━━━━

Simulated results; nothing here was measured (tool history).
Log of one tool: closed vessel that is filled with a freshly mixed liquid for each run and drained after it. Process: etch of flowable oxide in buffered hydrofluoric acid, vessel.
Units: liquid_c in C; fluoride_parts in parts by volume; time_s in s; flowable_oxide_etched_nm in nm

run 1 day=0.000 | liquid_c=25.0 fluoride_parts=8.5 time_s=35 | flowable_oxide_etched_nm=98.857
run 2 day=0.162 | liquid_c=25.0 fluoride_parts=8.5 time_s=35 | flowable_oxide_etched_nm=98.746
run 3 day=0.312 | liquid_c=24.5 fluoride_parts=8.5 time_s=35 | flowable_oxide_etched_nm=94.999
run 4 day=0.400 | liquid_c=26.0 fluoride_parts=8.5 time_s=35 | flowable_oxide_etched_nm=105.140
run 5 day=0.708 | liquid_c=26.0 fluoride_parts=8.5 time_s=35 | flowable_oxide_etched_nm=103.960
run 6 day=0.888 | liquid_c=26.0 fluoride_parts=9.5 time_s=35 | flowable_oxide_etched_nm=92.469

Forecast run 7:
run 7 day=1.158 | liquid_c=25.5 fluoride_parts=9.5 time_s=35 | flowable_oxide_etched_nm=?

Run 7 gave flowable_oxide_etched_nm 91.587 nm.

━━━━

● **Task item**: Please copy only these lines, exactly: the first line of the records through the line containing "run 3 day=0.312", ends included.

● **Result**:
Simulated results; nothing here was measured (tool history).
Log of one tool: closed vessel that is filled with a freshly mixed liquid for each run and drained after it. Process: etch of flowable oxide in buffered hydrofluoric acid, vessel.
Units: liquid_c in C; fluoride_parts in parts by volume; time_s in s; flowable_oxide_etched_nm in nm

run 1 day=0.000 | liquid_c=25.0 fluoride_parts=8.5 time_s=35 | flowable_oxide_etched_nm=98.857
run 2 day=0.162 | liquid_c=25.0 fluoride_parts=8.5 time_s=35 | flowable_oxide_etched_nm=98.746
run 3 day=0.312 | liquid_c=24.5 fluoride_parts=8.5 time_s=35 | flowable_oxide_etched_nm=94.999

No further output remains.